▶ WORK REQUEST
Return, word for word, the lines of the listing below from the one with "L789,day 25 17:14,filmMetro-02,195.6" through the one with "L791,day 26 12:36,filmMetro-04,199.3", and no other lines.

▶ SUPPLIED INFORMATION

◇ ◇ ◇ ◇ ◇

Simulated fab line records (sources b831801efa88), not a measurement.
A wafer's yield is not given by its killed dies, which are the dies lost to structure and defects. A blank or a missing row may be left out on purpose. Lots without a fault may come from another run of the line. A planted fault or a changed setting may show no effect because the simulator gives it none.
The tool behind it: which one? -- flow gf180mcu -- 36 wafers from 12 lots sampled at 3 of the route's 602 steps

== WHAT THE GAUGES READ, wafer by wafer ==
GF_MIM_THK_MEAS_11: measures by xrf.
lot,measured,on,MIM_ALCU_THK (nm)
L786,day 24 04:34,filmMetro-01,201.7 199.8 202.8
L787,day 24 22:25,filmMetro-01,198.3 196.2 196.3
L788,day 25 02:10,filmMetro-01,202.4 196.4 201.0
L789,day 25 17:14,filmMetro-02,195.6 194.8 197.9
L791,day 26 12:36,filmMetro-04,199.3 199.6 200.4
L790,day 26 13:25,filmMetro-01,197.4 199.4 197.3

◇ ◇ ◇ ◇ ◇

▶ TASK OUTPUT
L789,day 25 17:14,filmMetro-02,195.6 194.8 197.9
L791,day 26 12:36,filmMetro-04,199.3 199.6 200.4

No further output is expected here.